■ **WORK REQUEST**
Using the records below, repeat exactly the lines from the one holding "route shown NAME@n: a" through the one holding "# step N5_BEOL_M0_SAQP_MANDREL1_REMOVE_100", both ends included, and no others.

· · · · · · ·

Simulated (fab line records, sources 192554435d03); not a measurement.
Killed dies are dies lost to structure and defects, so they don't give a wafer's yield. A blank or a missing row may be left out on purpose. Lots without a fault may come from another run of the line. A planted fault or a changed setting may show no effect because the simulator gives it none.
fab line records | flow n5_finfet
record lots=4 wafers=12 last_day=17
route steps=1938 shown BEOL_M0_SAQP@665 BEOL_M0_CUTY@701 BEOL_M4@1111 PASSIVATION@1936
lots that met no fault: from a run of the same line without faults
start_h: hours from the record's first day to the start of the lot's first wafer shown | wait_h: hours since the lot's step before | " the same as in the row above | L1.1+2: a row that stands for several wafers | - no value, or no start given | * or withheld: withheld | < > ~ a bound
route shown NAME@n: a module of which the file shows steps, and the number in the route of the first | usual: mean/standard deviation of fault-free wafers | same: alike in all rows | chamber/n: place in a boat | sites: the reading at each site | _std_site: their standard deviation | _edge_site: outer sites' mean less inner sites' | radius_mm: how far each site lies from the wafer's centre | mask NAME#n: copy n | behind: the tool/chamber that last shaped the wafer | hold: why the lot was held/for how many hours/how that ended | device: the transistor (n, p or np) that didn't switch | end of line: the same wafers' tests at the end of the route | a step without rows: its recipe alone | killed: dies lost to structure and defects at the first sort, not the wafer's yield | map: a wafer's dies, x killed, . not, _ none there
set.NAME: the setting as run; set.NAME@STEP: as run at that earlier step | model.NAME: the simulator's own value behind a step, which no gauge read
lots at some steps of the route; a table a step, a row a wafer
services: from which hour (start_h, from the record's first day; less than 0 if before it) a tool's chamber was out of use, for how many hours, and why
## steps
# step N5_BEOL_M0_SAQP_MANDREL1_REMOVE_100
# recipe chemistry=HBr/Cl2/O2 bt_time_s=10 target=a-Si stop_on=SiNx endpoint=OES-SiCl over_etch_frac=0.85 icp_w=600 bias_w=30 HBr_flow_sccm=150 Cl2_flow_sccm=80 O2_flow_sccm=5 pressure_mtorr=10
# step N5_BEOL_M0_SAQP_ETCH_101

· · · · · · ·

■ **EXERCISE RESPONSE**
route shown NAME@n: a module of which the file shows steps, and the number in the route of the first | usual: mean/standard deviation of fault-free wafers | same: alike in all rows | chamber/n: place in a boat | sites: the reading at each site | _std_site: their standard deviation | _edge_site: outer sites' mean less inner sites' | radius_mm: how far each site lies from the wafer's centre | mask NAME#n: copy n | behind: the tool/chamber that last shaped the wafer | hold: why the lot was held/for how many hours/how that ended | device: the transistor (n, p or np) that didn't switch | end of line: the same wafers' tests at the end of the route | a step without rows: its recipe alone | killed: dies lost to structure and defects at the first sort, not the wafer's yield | map: a wafer's dies, x killed, . not, _ none there
set.NAME: the setting as run; set.NAME@STEP: as run at that earlier step | model.NAME: the simulator's own value behind a step, which no gauge read
lots at some steps of the route; a table a step, a row a wafer
services: from which hour (start_h, from the record's first day; less than 0 if before it) a tool's chamber was out of use, for how many hours, and why
## steps
# step N5_BEOL_M0_SAQP_MANDREL1_REMOVE_100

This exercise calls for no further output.